[GIVEN DATA — start]

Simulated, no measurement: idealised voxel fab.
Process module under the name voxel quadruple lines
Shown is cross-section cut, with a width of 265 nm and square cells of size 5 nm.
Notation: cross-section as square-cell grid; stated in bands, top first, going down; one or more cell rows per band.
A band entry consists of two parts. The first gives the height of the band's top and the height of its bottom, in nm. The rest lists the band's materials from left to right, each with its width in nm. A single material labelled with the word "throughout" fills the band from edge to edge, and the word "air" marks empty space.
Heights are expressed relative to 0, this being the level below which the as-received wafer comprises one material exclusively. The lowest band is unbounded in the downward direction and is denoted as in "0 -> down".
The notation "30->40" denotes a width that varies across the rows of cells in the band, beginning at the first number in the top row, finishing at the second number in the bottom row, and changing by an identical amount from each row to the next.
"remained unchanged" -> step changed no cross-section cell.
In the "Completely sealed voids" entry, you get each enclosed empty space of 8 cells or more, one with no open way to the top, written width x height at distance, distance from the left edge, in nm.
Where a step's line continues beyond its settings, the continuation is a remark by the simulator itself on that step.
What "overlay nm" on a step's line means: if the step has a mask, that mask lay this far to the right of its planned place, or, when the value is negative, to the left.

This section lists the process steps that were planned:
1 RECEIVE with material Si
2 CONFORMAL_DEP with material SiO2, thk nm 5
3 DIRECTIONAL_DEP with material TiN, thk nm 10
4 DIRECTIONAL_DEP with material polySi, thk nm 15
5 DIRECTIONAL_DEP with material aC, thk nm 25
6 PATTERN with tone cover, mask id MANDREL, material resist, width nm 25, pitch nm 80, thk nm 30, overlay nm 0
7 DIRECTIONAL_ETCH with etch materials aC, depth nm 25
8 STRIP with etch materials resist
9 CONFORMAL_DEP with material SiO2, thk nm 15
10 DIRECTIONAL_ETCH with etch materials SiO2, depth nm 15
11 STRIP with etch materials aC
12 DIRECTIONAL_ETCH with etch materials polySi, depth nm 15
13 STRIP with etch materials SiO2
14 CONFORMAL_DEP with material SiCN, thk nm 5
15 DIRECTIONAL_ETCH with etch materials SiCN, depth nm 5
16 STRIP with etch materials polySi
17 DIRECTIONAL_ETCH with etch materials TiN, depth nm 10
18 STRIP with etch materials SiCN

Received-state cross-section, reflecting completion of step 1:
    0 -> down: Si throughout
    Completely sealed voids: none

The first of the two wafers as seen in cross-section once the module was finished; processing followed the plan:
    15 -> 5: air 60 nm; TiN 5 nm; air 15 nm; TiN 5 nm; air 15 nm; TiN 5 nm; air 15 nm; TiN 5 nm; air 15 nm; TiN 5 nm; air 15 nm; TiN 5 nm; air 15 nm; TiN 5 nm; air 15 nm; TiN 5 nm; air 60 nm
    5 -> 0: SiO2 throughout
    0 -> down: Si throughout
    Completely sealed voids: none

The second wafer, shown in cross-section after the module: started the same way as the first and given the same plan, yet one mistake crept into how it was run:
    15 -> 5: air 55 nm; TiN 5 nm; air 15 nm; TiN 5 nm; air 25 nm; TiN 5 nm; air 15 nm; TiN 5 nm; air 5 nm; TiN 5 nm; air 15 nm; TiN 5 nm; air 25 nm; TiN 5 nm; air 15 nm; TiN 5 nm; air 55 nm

[GIVEN DATA — finish]

◆ **REQUIRED ACTION**
Quote in full each line from the top of the records above through the line with "Notation: cross-section as"; stop after that line.

◆ **EXERCISE RESPONSE**
Simulated, no measurement: idealised voxel fab.
Process module under the name voxel quadruple lines
Shown is cross-section cut, with a width of 265 nm and square cells of size 5 nm.
Notation: cross-section as square-cell grid; stated in bands, top first, going down; one or more cell rows per band.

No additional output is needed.